# PROVIDED MATERIAL
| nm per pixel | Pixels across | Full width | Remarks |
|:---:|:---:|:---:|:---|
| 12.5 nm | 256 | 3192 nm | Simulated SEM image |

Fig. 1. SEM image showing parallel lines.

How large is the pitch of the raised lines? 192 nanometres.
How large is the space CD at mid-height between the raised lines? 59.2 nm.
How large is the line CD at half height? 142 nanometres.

# WORK REQUEST
Transcription of the entire listing, word for word, is required.

# YOUR SOLUTION
| nm per pixel | Pixels across | Full width | Remarks |
|:---:|:---:|:---:|:---|
| 12.5 nm | 256 | 3192 nm | Simulated SEM image |

Fig. 1. SEM image showing parallel lines.

How large is the pitch of the raised lines? 192 nanometres.
How large is the space CD at mid-height between the raised lines? 59.2 nm.
How large is the line CD at half height? 142 nanometres.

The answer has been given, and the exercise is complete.